-- REQUIRED ACTION --
Reproduce the section of the listing that begins at the line containing "Chamber matching |" and finishes at the line containing "Placed correctly: 0". Include both end lines and nothing beyond them.

START DATA LISTING
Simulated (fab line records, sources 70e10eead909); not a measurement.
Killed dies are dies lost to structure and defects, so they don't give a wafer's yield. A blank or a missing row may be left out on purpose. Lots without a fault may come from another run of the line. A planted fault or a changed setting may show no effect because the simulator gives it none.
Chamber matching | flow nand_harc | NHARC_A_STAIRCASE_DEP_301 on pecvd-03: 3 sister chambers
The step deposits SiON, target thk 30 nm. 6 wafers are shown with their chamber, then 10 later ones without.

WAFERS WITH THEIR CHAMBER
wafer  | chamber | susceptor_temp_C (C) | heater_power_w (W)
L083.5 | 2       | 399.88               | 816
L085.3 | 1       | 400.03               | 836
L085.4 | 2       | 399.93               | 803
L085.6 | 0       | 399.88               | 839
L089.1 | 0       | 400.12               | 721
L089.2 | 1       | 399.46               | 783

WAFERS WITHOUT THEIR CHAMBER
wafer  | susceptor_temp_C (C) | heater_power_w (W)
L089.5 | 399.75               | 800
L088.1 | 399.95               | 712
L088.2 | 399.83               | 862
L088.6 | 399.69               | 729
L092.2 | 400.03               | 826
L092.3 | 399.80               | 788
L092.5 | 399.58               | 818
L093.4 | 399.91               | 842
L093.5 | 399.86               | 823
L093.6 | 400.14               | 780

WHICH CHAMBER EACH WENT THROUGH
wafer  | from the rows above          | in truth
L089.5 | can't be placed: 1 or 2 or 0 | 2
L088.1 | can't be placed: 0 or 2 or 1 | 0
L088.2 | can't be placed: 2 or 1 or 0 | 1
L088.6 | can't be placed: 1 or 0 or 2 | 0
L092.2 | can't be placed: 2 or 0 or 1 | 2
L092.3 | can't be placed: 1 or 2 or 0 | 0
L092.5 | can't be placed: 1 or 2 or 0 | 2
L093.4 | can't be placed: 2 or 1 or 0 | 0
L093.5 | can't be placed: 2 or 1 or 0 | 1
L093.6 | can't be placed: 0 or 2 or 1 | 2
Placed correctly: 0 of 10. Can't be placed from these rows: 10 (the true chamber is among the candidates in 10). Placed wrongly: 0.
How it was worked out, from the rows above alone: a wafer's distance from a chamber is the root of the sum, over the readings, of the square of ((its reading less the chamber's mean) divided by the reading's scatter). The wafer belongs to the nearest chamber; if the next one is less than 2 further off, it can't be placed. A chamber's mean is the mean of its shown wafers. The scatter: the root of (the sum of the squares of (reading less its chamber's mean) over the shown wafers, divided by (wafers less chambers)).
END DATA LISTING

-- WRITTEN REPLY --
Chamber matching | flow nand_harc | NHARC_A_STAIRCASE_DEP_301 on pecvd-03: 3 sister chambers
The step deposits SiON, target thk 30 nm. 6 wafers are shown with their chamber, then 10 later ones without.

WAFERS WITH THEIR CHAMBER
wafer  | chamber | susceptor_temp_C (C) | heater_power_w (W)
L083.5 | 2       | 399.88               | 816
L085.3 | 1       | 400.03               | 836
L085.4 | 2       | 399.93               | 803
L085.6 | 0       | 399.88               | 839
L089.1 | 0       | 400.12               | 721
L089.2 | 1       | 399.46               | 783

WAFERS WITHOUT THEIR CHAMBER
wafer  | susceptor_temp_C (C) | heater_power_w (W)
L089.5 | 399.75               | 800
L088.1 | 399.95               | 712
L088.2 | 399.83               | 862
L088.6 | 399.69               | 729
L092.2 | 400.03               | 826
L092.3 | 399.80               | 788
L092.5 | 399.58               | 818
L093.4 | 399.91               | 842
L093.5 | 399.86               | 823
L093.6 | 400.14               | 780

WHICH CHAMBER EACH WENT THROUGH
wafer  | from the rows above          | in truth
L089.5 | can't be placed: 1 or 2 or 0 | 2
L088.1 | can't be placed: 0 or 2 or 1 | 0
L088.2 | can't be placed: 2 or 1 or 0 | 1
L088.6 | can't be placed: 1 or 0 or 2 | 0
L092.2 | can't be placed: 2 or 0 or 1 | 2
L092.3 | can't be placed: 1 or 2 or 0 | 0
L092.5 | can't be placed: 1 or 2 or 0 | 2
L093.4 | can't be placed: 2 or 1 or 0 | 0
L093.5 | can't be placed: 2 or 1 or 0 | 1
L093.6 | can't be placed: 0 or 2 or 1 | 2
Placed correctly: 0 of 10. Can't be placed from these rows: 10 (the true chamber is among the candidates in 10). Placed wrongly: 0.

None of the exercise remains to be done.